- Opening Delimiter -

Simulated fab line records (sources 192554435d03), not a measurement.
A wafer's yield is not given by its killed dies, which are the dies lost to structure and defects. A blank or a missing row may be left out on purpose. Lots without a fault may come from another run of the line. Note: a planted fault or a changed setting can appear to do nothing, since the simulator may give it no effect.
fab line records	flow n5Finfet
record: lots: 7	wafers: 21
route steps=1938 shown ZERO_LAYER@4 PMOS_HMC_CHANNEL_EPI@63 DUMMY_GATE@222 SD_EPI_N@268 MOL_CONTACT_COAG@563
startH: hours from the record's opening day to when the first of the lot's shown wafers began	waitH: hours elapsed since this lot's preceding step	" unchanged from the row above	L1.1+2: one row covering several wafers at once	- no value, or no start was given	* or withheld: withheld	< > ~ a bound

- Closing Delimiter -

Assigned task -> Set down the lines above as they stand, starting with the first line and ending with the line that contains "route steps=1938 shown".

Response ->
Simulated fab line records (sources 192554435d03), not a measurement.
A wafer's yield is not given by its killed dies, which are the dies lost to structure and defects. A blank or a missing row may be left out on purpose. Lots without a fault may come from another run of the line. Note: a planted fault or a changed setting can appear to do nothing, since the simulator may give it no effect.
fab line records	flow n5Finfet
record: lots: 7	wafers: 21
route steps=1938 shown ZERO_LAYER@4 PMOS_HMC_CHANNEL_EPI@63 DUMMY_GATE@222 SD_EPI_N@268 MOL_CONTACT_COAG@563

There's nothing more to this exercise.